**Required action:**
Using the data below, output the first line and every line after it up to and including the line containing "There are 6", exactly as written and with nothing added.

**Dataset entries:**
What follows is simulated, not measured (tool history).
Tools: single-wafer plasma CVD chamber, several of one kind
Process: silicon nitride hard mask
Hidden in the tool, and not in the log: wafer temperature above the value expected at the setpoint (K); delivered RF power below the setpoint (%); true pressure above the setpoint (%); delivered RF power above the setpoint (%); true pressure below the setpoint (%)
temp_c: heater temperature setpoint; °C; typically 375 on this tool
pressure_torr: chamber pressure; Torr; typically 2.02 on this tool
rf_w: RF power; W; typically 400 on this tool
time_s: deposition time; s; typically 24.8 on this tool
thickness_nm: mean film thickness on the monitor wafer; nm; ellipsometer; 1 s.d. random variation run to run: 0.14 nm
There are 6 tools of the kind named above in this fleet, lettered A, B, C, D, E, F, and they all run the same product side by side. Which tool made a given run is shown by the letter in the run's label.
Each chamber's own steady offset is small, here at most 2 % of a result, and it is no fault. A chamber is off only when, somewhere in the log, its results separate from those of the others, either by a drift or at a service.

**Task response:**
What follows is simulated, not measured (tool history).
Tools: single-wafer plasma CVD chamber, several of one kind
Process: silicon nitride hard mask
Hidden in the tool, and not in the log: wafer temperature above the value expected at the setpoint (K); delivered RF power below the setpoint (%); true pressure above the setpoint (%); delivered RF power above the setpoint (%); true pressure below the setpoint (%)
temp_c: heater temperature setpoint; °C; typically 375 on this tool
pressure_torr: chamber pressure; Torr; typically 2.02 on this tool
rf_w: RF power; W; typically 400 on this tool
time_s: deposition time; s; typically 24.8 on this tool
thickness_nm: mean film thickness on the monitor wafer; nm; ellipsometer; 1 s.d. random variation run to run: 0.14 nm
There are 6 tools of the kind named above in this fleet, lettered A, B, C, D, E, F, and they all run the same product side by side. Which tool made a given run is shown by the letter in the run's label.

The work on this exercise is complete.